■ **DATA EXCERPTS**:
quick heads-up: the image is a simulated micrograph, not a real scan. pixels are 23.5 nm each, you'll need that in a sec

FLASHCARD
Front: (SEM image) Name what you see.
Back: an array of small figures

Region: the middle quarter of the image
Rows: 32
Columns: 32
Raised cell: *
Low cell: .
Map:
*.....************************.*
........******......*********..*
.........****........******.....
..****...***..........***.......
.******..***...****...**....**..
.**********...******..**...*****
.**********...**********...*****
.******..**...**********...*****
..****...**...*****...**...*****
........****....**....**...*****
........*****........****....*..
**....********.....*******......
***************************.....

■ **WORK ITEM**: Each entry is to be retyped exactly as it appears.

■ **WRITTEN SOLUTION**:
quick heads-up: the image is a simulated micrograph, not a real scan. pixels are 23.5 nm each, you'll need that in a sec

FLASHCARD
Front: (SEM image) Name what you see.
Back: an array of small figures

Region: the middle quarter of the image
Rows: 32
Columns: 32
Raised cell: *
Low cell: .
Map:
*.....************************.*
........******......*********..*
.........****........******.....
..****...***..........***.......
.******..***...****...**....**..
.**********...******..**...*****
.**********...**********...*****
.******..**...**********...*****
..****...**...*****...**...*****
........****....**....**...*****
........*****........****....*..
**....********.....*******......
***************************.....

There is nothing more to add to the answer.